■ ■ ■ ■ ■

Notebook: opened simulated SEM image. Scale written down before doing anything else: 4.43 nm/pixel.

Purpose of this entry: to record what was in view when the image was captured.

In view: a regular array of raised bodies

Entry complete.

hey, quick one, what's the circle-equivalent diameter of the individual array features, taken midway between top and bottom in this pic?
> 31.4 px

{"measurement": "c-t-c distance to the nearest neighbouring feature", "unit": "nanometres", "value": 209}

■ ■ ■ ■ ■

▸ **Action item**
Please write out the material word for word from its first line through the line holding "Entry complete.", including both, and no line past it.

▸ **Reply**
Notebook: opened simulated SEM image. Scale written down before doing anything else: 4.43 nm/pixel.

Purpose of this entry: to record what was in view when the image was captured.

In view: a regular array of raised bodies

Entry complete.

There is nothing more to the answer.